* _MATERIAL SUPPLIED_
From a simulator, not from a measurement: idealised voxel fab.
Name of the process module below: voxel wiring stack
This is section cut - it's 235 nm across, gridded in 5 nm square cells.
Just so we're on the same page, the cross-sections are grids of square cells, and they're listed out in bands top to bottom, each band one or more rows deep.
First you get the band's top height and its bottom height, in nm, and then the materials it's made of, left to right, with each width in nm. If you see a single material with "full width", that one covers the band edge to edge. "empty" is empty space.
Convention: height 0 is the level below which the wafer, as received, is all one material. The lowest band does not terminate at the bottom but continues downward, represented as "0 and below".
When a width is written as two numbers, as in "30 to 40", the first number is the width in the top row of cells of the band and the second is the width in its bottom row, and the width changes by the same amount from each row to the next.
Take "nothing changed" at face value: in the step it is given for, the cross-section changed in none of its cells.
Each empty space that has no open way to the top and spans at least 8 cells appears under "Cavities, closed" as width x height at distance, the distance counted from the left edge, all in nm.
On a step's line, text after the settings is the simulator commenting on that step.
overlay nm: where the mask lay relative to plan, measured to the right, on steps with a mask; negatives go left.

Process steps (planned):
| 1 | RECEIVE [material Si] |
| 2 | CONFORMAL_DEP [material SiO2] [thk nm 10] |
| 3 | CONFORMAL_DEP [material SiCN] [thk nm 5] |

* _REQUIREMENT_
The full listing should be duplicated exactly, line by line.

* _WRITTEN RESPONSE_
From a simulator, not from a measurement: idealised voxel fab.
Name of the process module below: voxel wiring stack
This is section cut - it's 235 nm across, gridded in 5 nm square cells.
Just so we're on the same page, the cross-sections are grids of square cells, and they're listed out in bands top to bottom, each band one or more rows deep.
First you get the band's top height and its bottom height, in nm, and then the materials it's made of, left to right, with each width in nm. If you see a single material with "full width", that one covers the band edge to edge. "empty" is empty space.
Convention: height 0 is the level below which the wafer, as received, is all one material. The lowest band does not terminate at the bottom but continues downward, represented as "0 and below".
When a width is written as two numbers, as in "30 to 40", the first number is the width in the top row of cells of the band and the second is the width in its bottom row, and the width changes by the same amount from each row to the next.
Take "nothing changed" at face value: in the step it is given for, the cross-section changed in none of its cells.
Each empty space that has no open way to the top and spans at least 8 cells appears under "Cavities, closed" as width x height at distance, the distance counted from the left edge, all in nm.
On a step's line, text after the settings is the simulator commenting on that step.
overlay nm: where the mask lay relative to plan, measured to the right, on steps with a mask; negatives go left.

Process steps (planned):
| 1 | RECEIVE [material Si] |
| 2 | CONFORMAL_DEP [material SiO2] [thk nm 10] |
| 3 | CONFORMAL_DEP [material SiCN] [thk nm 5] |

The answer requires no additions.